◆ AVAILABLE DATA
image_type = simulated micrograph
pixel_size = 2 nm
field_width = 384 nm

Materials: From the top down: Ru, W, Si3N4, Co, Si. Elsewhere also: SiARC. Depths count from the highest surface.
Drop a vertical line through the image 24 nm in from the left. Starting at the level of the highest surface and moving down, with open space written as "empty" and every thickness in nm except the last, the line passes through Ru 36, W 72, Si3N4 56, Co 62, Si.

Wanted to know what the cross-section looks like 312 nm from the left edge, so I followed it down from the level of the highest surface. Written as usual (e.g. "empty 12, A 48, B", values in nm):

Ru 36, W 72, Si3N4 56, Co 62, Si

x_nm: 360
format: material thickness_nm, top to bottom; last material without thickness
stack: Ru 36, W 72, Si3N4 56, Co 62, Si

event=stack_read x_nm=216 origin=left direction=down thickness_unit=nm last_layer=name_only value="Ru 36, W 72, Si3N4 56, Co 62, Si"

◆ WORK REQUEST
Each line of the records above, from the first through the one containing "stack: Ru 36, W 72, Si3N4 56, Co 62, Si", is to be retyped exactly; no other line belongs.

◆ EXERCISE RESPONSE
image_type = simulated micrograph
pixel_size = 2 nm
field_width = 384 nm

Materials: From the top down: Ru, W, Si3N4, Co, Si. Elsewhere also: SiARC. Depths count from the highest surface.
Drop a vertical line through the image 24 nm in from the left. Starting at the level of the highest surface and moving down, with open space written as "empty" and every thickness in nm except the last, the line passes through Ru 36, W 72, Si3N4 56, Co 62, Si.

Wanted to know what the cross-section looks like 312 nm from the left edge, so I followed it down from the level of the highest surface. Written as usual (e.g. "empty 12, A 48, B", values in nm):

Ru 36, W 72, Si3N4 56, Co 62, Si

x_nm: 360
format: material thickness_nm, top to bottom; last material without thickness
stack: Ru 36, W 72, Si3N4 56, Co 62, Si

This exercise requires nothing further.